> _Available data_
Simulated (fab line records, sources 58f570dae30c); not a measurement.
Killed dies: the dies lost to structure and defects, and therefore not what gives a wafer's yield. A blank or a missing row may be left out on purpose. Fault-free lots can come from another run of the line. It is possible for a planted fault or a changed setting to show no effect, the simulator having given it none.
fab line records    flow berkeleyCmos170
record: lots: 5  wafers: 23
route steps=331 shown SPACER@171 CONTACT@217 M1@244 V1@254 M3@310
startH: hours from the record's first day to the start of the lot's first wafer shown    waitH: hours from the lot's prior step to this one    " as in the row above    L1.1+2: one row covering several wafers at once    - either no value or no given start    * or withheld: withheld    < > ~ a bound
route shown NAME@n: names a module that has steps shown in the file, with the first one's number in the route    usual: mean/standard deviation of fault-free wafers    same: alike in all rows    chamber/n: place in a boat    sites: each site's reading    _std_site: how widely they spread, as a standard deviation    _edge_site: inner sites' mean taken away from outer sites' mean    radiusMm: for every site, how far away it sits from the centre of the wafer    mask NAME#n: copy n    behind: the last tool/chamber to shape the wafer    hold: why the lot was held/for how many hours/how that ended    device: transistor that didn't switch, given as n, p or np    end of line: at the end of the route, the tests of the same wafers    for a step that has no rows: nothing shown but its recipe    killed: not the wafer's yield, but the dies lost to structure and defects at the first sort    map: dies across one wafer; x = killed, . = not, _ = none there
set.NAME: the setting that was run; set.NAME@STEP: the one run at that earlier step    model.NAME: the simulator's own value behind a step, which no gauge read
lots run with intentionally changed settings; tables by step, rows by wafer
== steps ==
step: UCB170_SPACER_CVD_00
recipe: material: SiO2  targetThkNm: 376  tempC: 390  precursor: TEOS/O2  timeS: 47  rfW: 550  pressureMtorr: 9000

> _Work order_
Begin at the line that has "set.NAME: the setting" in the entries above; stop after the line that has "step: UCB170_SPACER_CVD_00". Transcribe exactly those lines and no others.

> _Worked solution_
set.NAME: the setting that was run; set.NAME@STEP: the one run at that earlier step    model.NAME: the simulator's own value behind a step, which no gauge read
lots run with intentionally changed settings; tables by step, rows by wafer
== steps ==
step: UCB170_SPACER_CVD_00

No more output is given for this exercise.